------------------------------

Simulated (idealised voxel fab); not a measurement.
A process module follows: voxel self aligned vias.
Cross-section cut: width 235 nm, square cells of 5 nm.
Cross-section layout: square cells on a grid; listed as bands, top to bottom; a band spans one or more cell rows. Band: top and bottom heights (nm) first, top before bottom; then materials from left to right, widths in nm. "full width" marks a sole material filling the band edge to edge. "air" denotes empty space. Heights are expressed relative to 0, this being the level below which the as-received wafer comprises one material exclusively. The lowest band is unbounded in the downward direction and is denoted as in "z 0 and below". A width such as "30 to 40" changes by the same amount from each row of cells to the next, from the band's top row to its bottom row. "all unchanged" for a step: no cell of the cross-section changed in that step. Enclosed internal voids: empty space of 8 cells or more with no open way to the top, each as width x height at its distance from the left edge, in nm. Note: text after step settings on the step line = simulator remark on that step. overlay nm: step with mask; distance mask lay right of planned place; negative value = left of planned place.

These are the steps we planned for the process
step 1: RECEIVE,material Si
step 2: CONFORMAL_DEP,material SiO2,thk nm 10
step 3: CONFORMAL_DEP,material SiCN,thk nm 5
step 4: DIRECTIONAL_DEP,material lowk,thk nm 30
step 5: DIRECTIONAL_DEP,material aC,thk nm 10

------------------------------

:: Required action ::
Restate the whole listing exactly, leaving out nothing.

:: Written reply ::
Simulated (idealised voxel fab); not a measurement.
A process module follows: voxel self aligned vias.
Cross-section cut: width 235 nm, square cells of 5 nm.
Cross-section layout: square cells on a grid; listed as bands, top to bottom; a band spans one or more cell rows. Band: top and bottom heights (nm) first, top before bottom; then materials from left to right, widths in nm. "full width" marks a sole material filling the band edge to edge. "air" denotes empty space. Heights are expressed relative to 0, this being the level below which the as-received wafer comprises one material exclusively. The lowest band is unbounded in the downward direction and is denoted as in "z 0 and below". A width such as "30 to 40" changes by the same amount from each row of cells to the next, from the band's top row to its bottom row. "all unchanged" for a step: no cell of the cross-section changed in that step. Enclosed internal voids: empty space of 8 cells or more with no open way to the top, each as width x height at its distance from the left edge, in nm. Note: text after step settings on the step line = simulator remark on that step. overlay nm: step with mask; distance mask lay right of planned place; negative value = left of planned place.

These are the steps we planned for the process
step 1: RECEIVE,material Si
step 2: CONFORMAL_DEP,material SiO2,thk nm 10
step 3: CONFORMAL_DEP,material SiCN,thk nm 5
step 4: DIRECTIONAL_DEP,material lowk,thk nm 30
step 5: DIRECTIONAL_DEP,material aC,thk nm 10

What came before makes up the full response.